### WORK TASK
Copy out again, unchanged, the listing below from the line that has "step 10, DEVELOP" through the line that has "step 12, ETCH".

------------------------
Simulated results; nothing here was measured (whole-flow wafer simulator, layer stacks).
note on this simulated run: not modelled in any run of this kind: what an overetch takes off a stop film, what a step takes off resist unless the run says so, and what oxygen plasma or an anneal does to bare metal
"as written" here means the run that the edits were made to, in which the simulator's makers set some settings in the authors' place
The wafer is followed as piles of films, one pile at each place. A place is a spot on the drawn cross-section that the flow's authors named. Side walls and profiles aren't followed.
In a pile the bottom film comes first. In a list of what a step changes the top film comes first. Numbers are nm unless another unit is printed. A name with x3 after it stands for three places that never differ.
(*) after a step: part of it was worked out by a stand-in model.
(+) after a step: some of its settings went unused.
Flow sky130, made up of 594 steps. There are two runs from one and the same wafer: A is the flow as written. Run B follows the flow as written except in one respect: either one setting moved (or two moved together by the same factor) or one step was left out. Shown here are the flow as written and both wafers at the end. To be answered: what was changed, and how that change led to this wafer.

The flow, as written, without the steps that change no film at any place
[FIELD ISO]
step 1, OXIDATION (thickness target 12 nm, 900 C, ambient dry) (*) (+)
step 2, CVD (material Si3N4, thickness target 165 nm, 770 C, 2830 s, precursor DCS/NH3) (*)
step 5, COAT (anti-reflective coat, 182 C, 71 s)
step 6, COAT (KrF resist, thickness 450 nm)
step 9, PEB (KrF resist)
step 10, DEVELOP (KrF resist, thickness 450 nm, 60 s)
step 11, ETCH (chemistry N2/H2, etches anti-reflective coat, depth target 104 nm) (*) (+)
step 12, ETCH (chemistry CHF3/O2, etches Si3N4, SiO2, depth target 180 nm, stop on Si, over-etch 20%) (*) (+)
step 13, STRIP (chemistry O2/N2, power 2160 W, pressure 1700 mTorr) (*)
------------------------

### YOUR RESPONSE
step 10, DEVELOP (KrF resist, thickness 450 nm, 60 s)
step 11, ETCH (chemistry N2/H2, etches anti-reflective coat, depth target 104 nm) (*) (+)
step 12, ETCH (chemistry CHF3/O2, etches Si3N4, SiO2, depth target 180 nm, stop on Si, over-etch 20%) (*) (+)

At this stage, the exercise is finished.